WORK TASK »
The listing below should be written out again word for word, please.

##############################
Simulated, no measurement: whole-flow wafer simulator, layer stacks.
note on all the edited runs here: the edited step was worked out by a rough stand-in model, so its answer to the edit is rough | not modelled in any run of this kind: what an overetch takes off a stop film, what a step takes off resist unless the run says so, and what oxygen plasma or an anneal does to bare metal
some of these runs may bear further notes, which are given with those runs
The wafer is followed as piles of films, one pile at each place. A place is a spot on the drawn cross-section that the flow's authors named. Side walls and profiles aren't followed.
##############################

TASK OUTPUT »
Simulated, no measurement: whole-flow wafer simulator, layer stacks.
note on all the edited runs here: the edited step was worked out by a rough stand-in model, so its answer to the edit is rough | not modelled in any run of this kind: what an overetch takes off a stop film, what a step takes off resist unless the run says so, and what oxygen plasma or an anneal does to bare metal
some of these runs may bear further notes, which are given with those runs
The wafer is followed as piles of films, one pile at each place. A place is a spot on the drawn cross-section that the flow's authors named. Side walls and profiles aren't followed.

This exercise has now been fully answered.